[Start of section]
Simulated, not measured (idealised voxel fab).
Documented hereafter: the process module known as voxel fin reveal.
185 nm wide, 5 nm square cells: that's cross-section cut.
[End of section]

### Work item
Quote only the stretch of lines that starts the data above and ends with the line containing "Documented hereafter: the", both included.

### Exercise answer
Simulated, not measured (idealised voxel fab).
Documented hereafter: the process module known as voxel fin reveal.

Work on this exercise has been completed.